▶ **INFORMATION**
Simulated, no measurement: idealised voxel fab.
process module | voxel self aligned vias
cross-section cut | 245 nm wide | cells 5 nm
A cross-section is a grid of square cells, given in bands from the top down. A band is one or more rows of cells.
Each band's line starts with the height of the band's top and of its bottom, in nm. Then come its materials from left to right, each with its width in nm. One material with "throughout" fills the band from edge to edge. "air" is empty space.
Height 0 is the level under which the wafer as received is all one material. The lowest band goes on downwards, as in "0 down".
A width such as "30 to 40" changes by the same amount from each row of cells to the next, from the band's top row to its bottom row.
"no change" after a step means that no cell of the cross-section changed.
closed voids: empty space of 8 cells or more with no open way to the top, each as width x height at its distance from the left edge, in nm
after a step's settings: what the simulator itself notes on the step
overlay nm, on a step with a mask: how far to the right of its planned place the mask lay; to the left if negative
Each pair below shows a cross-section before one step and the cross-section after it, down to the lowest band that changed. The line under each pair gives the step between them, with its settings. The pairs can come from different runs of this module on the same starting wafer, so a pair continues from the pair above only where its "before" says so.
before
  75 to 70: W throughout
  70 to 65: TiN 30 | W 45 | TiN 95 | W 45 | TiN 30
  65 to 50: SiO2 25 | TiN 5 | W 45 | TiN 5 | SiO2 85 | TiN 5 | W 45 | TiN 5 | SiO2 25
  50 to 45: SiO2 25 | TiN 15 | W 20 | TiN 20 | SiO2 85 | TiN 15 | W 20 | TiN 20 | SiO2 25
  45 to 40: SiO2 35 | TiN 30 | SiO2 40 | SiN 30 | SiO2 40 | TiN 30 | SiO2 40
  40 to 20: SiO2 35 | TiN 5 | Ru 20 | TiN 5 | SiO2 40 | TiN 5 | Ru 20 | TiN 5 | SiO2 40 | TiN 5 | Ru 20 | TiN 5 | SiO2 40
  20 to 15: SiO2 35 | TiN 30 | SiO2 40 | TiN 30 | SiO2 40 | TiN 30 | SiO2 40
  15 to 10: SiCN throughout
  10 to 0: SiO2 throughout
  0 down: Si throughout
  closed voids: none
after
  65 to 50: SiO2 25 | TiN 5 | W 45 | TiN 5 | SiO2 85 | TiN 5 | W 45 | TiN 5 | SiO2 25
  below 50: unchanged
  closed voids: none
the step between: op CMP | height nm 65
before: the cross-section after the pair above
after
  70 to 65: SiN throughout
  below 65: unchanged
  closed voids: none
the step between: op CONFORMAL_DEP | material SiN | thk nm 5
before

▶ **WORK ITEM**
In the answer, the lines from the first line of the data above through the line containing "closed voids: empty" must appear exactly as written, with nothing else.

▶ **TASK OUTPUT**
Simulated, no measurement: idealised voxel fab.
process module | voxel self aligned vias
cross-section cut | 245 nm wide | cells 5 nm
A cross-section is a grid of square cells, given in bands from the top down. A band is one or more rows of cells.
Each band's line starts with the height of the band's top and of its bottom, in nm. Then come its materials from left to right, each with its width in nm. One material with "throughout" fills the band from edge to edge. "air" is empty space.
Height 0 is the level under which the wafer as received is all one material. The lowest band goes on downwards, as in "0 down".
A width such as "30 to 40" changes by the same amount from each row of cells to the next, from the band's top row to its bottom row.
"no change" after a step means that no cell of the cross-section changed.
closed voids: empty space of 8 cells or more with no open way to the top, each as width x height at its distance from the left edge, in nm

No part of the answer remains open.